+++

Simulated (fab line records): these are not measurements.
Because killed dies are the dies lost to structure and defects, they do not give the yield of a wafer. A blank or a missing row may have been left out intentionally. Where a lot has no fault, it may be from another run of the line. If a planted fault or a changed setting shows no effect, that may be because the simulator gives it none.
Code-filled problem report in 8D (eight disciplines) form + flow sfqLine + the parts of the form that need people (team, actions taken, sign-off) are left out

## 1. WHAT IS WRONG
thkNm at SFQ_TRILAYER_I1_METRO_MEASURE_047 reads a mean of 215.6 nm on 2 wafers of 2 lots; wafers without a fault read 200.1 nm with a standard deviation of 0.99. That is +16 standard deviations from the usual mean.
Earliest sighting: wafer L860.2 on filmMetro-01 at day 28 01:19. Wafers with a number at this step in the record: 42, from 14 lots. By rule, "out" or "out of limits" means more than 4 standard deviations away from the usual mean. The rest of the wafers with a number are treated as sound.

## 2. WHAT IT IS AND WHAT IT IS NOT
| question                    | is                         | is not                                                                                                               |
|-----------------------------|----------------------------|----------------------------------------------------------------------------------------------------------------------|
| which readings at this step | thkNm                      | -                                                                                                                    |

+++

Nothing but the lines from the top of the entries above through the line with "## 1. WHAT IS WRONG" should be set down, each exactly as written.

Simulated (fab line records): these are not measurements.
Because killed dies are the dies lost to structure and defects, they do not give the yield of a wafer. A blank or a missing row may have been left out intentionally. Where a lot has no fault, it may be from another run of the line. If a planted fault or a changed setting shows no effect, that may be because the simulator gives it none.
Code-filled problem report in 8D (eight disciplines) form + flow sfqLine + the parts of the form that need people (team, actions taken, sign-off) are left out

## 1. WHAT IS WRONG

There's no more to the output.